··· Excerpted data ···

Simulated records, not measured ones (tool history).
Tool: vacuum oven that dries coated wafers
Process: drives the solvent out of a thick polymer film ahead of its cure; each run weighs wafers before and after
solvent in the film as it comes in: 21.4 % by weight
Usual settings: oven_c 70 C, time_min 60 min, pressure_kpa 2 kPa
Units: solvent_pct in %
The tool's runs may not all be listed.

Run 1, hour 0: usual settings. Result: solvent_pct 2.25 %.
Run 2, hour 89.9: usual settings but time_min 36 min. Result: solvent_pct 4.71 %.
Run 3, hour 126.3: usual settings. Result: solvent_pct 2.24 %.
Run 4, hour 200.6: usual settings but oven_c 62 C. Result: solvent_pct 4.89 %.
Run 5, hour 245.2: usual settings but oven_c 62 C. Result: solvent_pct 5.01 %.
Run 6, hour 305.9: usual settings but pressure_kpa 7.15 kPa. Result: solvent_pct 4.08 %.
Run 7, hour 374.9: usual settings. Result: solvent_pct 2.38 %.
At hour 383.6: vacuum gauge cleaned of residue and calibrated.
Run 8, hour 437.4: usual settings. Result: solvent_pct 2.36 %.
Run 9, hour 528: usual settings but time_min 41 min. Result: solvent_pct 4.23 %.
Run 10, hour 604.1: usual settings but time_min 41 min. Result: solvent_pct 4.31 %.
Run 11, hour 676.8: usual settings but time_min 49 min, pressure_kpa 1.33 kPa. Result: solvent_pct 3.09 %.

···

Once the line containing "Run 4, hour" has been retyped, stop. Begin at the first line of the material and reproduce every line up to it exactly.

### Your response
Simulated records, not measured ones (tool history).
Tool: vacuum oven that dries coated wafers
Process: drives the solvent out of a thick polymer film ahead of its cure; each run weighs wafers before and after
solvent in the film as it comes in: 21.4 % by weight
Usual settings: oven_c 70 C, time_min 60 min, pressure_kpa 2 kPa
Units: solvent_pct in %
The tool's runs may not all be listed.

Run 1, hour 0: usual settings. Result: solvent_pct 2.25 %.
Run 2, hour 89.9: usual settings but time_min 36 min. Result: solvent_pct 4.71 %.
Run 3, hour 126.3: usual settings. Result: solvent_pct 2.24 %.
Run 4, hour 200.6: usual settings but oven_c 62 C. Result: solvent_pct 4.89 %.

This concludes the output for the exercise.